→ **Assignment**: Whatever the data contains, copy all of it exactly.

→ **Data section**:
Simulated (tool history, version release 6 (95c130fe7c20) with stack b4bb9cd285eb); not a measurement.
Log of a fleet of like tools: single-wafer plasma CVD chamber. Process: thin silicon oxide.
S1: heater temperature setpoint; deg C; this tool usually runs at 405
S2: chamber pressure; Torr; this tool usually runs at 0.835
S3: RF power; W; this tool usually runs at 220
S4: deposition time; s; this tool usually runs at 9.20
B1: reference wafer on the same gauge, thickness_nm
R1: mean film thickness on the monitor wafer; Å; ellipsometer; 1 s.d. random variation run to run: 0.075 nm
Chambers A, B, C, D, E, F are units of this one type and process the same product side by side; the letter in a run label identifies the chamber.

→ **Written reply**:
Simulated (tool history, version release 6 (95c130fe7c20) with stack b4bb9cd285eb); not a measurement.
Log of a fleet of like tools: single-wafer plasma CVD chamber. Process: thin silicon oxide.
S1: heater temperature setpoint; deg C; this tool usually runs at 405
S2: chamber pressure; Torr; this tool usually runs at 0.835
S3: RF power; W; this tool usually runs at 220
S4: deposition time; s; this tool usually runs at 9.20
B1: reference wafer on the same gauge, thickness_nm
R1: mean film thickness on the monitor wafer; Å; ellipsometer; 1 s.d. random variation run to run: 0.075 nm
Chambers A, B, C, D, E, F are units of this one type and process the same product side by side; the letter in a run label identifies the chamber.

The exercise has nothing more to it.